(Beginning of Data extract)

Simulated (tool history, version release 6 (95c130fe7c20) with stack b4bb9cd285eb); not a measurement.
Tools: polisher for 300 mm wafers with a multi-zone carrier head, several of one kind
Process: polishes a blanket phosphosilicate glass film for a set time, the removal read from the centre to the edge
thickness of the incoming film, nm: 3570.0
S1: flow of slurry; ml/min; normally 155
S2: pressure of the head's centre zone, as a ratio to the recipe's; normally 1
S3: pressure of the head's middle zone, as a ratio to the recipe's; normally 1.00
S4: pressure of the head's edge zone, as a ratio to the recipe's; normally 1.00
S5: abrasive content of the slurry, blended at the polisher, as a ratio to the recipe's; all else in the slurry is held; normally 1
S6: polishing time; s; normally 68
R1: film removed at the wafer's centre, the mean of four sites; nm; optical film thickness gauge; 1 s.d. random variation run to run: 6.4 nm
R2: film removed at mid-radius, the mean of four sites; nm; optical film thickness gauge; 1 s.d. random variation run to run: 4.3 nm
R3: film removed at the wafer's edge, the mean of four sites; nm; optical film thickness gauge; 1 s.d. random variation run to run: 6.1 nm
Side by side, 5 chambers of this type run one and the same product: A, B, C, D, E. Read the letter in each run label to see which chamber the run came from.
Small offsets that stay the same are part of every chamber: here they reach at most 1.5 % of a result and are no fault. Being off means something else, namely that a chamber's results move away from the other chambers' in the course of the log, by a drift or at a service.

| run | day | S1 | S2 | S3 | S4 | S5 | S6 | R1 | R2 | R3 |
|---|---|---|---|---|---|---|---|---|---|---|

(End of Data extract)

Extract every record and return it verbatim.

Simulated (tool history, version release 6 (95c130fe7c20) with stack b4bb9cd285eb); not a measurement.
Tools: polisher for 300 mm wafers with a multi-zone carrier head, several of one kind
Process: polishes a blanket phosphosilicate glass film for a set time, the removal read from the centre to the edge
thickness of the incoming film, nm: 3570.0
S1: flow of slurry; ml/min; normally 155
S2: pressure of the head's centre zone, as a ratio to the recipe's; normally 1
S3: pressure of the head's middle zone, as a ratio to the recipe's; normally 1.00
S4: pressure of the head's edge zone, as a ratio to the recipe's; normally 1.00
S5: abrasive content of the slurry, blended at the polisher, as a ratio to the recipe's; all else in the slurry is held; normally 1
S6: polishing time; s; normally 68
R1: film removed at the wafer's centre, the mean of four sites; nm; optical film thickness gauge; 1 s.d. random variation run to run: 6.4 nm
R2: film removed at mid-radius, the mean of four sites; nm; optical film thickness gauge; 1 s.d. random variation run to run: 4.3 nm
R3: film removed at the wafer's edge, the mean of four sites; nm; optical film thickness gauge; 1 s.d. random variation run to run: 6.1 nm
Side by side, 5 chambers of this type run one and the same product: A, B, C, D, E. Read the letter in each run label to see which chamber the run came from.
Small offsets that stay the same are part of every chamber: here they reach at most 1.5 % of a result and are no fault. Being off means something else, namely that a chamber's results move away from the other chambers' in the course of the log, by a drift or at a service.

| run | day | S1 | S2 | S3 | S4 | S5 | S6 | R1 | R2 | R3 |
|---|---|---|---|---|---|---|---|---|---|---|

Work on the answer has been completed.